**Source data:**
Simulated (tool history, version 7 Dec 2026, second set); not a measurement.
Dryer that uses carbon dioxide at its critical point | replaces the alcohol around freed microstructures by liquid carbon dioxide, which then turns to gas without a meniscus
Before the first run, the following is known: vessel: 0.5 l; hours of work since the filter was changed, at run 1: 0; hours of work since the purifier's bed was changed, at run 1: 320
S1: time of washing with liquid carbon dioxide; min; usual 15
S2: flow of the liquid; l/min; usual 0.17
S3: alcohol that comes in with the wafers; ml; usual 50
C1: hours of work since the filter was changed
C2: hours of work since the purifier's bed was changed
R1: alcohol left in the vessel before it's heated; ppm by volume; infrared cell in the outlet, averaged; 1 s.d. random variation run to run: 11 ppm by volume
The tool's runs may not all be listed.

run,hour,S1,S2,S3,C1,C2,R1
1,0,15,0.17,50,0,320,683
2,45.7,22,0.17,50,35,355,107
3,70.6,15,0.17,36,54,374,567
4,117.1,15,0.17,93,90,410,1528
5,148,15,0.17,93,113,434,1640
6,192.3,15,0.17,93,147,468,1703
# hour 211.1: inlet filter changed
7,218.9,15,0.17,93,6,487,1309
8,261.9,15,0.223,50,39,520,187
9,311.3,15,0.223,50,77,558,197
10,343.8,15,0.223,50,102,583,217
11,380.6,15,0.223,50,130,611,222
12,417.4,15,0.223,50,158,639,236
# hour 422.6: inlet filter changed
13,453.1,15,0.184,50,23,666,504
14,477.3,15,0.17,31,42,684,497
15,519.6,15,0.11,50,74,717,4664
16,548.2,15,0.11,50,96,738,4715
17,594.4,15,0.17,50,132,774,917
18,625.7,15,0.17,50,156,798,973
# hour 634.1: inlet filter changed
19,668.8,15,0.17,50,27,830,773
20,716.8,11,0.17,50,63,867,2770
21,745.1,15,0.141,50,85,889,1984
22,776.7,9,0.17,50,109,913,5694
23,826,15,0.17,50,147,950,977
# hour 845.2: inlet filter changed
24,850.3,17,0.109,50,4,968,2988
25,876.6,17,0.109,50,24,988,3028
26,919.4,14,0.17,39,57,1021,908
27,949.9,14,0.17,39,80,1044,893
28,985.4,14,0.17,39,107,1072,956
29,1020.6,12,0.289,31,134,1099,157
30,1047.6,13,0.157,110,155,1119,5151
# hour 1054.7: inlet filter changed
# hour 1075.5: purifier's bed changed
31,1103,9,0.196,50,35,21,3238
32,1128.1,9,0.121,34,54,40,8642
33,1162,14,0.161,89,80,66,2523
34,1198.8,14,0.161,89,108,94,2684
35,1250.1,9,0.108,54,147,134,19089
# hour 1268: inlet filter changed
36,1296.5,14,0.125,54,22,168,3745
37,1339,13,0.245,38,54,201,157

**Work item:** Please reproduce, exactly as they appear above, the lines from the line containing "6,192.3,15,0.17,93,147,468,1703" up to and including the line containing "35,1250.1,9,0.108,54,147,134,19089".

**Your solution:**
6,192.3,15,0.17,93,147,468,1703
# hour 211.1: inlet filter changed
7,218.9,15,0.17,93,6,487,1309
8,261.9,15,0.223,50,39,520,187
9,311.3,15,0.223,50,77,558,197
10,343.8,15,0.223,50,102,583,217
11,380.6,15,0.223,50,130,611,222
12,417.4,15,0.223,50,158,639,236
# hour 422.6: inlet filter changed
13,453.1,15,0.184,50,23,666,504
14,477.3,15,0.17,31,42,684,497
15,519.6,15,0.11,50,74,717,4664
16,548.2,15,0.11,50,96,738,4715
17,594.4,15,0.17,50,132,774,917
18,625.7,15,0.17,50,156,798,973
# hour 634.1: inlet filter changed
19,668.8,15,0.17,50,27,830,773
20,716.8,11,0.17,50,63,867,2770
21,745.1,15,0.141,50,85,889,1984
22,776.7,9,0.17,50,109,913,5694
23,826,15,0.17,50,147,950,977
# hour 845.2: inlet filter changed
24,850.3,17,0.109,50,4,968,2988
25,876.6,17,0.109,50,24,988,3028
26,919.4,14,0.17,39,57,1021,908
27,949.9,14,0.17,39,80,1044,893
28,985.4,14,0.17,39,107,1072,956
29,1020.6,12,0.289,31,134,1099,157
30,1047.6,13,0.157,110,155,1119,5151
# hour 1054.7: inlet filter changed
# hour 1075.5: purifier's bed changed
31,1103,9,0.196,50,35,21,3238
32,1128.1,9,0.121,34,54,40,8642
33,1162,14,0.161,89,80,66,2523
34,1198.8,14,0.161,89,108,94,2684
35,1250.1,9,0.108,54,147,134,19089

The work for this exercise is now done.